= Requirement =
Quote the listing below word for word, stopping after the line that contains "subject: lines".

Record set below:

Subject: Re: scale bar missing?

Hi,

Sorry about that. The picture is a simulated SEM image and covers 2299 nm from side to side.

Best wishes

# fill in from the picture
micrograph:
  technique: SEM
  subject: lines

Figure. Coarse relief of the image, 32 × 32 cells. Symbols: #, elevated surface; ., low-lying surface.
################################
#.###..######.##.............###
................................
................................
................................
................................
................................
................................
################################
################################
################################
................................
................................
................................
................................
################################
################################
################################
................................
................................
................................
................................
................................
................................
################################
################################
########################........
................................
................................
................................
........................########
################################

End of Record set.

= Answer box =
Subject: Re: scale bar missing?

Hi,

Sorry about that. The picture is a simulated SEM image and covers 2299 nm from side to side.

Best wishes

# fill in from the picture
micrograph:
  technique: SEM
  subject: lines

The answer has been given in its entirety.